=== Supplied records ===
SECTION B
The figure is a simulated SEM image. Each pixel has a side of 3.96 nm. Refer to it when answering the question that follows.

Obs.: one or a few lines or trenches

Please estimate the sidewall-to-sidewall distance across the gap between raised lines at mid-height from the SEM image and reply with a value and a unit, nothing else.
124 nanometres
===

(Assigned task): Write down exactly every line of the material above up to and including the line containing "Please estimate the".

(Task response):
SECTION B
The figure is a simulated SEM image. Each pixel has a side of 3.96 nm. Refer to it when answering the question that follows.

Obs.: one or a few lines or trenches

Please estimate the sidewall-to-sidewall distance across the gap between raised lines at mid-height from the SEM image and reply with a value and a unit, nothing else.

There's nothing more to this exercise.